### Work instruction
Write every entry out again, unchanged.

** Opening Data extract block **
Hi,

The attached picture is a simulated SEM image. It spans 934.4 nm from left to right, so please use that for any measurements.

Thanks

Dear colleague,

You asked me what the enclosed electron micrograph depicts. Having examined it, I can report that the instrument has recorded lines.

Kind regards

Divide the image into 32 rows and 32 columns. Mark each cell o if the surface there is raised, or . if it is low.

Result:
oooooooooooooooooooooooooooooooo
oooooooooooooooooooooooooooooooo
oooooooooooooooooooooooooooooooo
** Closing Data extract block **

### Reply
Hi,

The attached picture is a simulated SEM image. It spans 934.4 nm from left to right, so please use that for any measurements.

Thanks

Dear colleague,

You asked me what the enclosed electron micrograph depicts. Having examined it, I can report that the instrument has recorded lines.

Kind regards

Divide the image into 32 rows and 32 columns. Mark each cell o if the surface there is raised, or . if it is low.

Result:
oooooooooooooooooooooooooooooooo
oooooooooooooooooooooooooooooooo
oooooooooooooooooooooooooooooooo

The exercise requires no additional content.